Start of Block

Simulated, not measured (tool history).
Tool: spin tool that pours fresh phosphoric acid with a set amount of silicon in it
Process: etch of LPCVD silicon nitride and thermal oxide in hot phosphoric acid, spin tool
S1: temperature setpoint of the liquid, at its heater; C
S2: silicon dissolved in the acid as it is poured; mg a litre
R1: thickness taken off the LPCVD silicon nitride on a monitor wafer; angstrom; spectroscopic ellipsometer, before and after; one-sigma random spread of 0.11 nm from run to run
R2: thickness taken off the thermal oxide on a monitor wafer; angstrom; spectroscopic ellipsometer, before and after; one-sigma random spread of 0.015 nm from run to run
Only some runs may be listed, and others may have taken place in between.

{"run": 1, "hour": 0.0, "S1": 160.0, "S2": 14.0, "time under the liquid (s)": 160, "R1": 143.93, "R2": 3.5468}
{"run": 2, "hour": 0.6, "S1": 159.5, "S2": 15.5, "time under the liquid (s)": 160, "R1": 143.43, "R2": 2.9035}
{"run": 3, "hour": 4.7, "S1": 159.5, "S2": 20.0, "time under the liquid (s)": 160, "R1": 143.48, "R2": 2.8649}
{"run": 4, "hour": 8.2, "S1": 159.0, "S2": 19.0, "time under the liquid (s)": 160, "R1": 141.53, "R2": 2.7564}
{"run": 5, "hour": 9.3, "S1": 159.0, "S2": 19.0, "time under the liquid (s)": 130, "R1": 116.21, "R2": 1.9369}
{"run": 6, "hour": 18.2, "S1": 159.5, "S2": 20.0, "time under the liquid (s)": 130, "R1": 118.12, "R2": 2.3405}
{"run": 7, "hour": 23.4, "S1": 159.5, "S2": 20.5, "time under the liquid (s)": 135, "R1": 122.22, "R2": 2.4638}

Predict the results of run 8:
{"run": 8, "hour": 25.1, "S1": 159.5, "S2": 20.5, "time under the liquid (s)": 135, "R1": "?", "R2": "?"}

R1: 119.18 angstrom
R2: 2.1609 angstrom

End of Block

## [ACTIVITY]
Of the lines above, retype only those from the line containing "Process: etch of" through the line containing "Only some runs", including both, exactly.

## [SOLUTION]
Process: etch of LPCVD silicon nitride and thermal oxide in hot phosphoric acid, spin tool
S1: temperature setpoint of the liquid, at its heater; C
S2: silicon dissolved in the acid as it is poured; mg a litre
R1: thickness taken off the LPCVD silicon nitride on a monitor wafer; angstrom; spectroscopic ellipsometer, before and after; one-sigma random spread of 0.11 nm from run to run
R2: thickness taken off the thermal oxide on a monitor wafer; angstrom; spectroscopic ellipsometer, before and after; one-sigma random spread of 0.015 nm from run to run
Only some runs may be listed, and others may have taken place in between.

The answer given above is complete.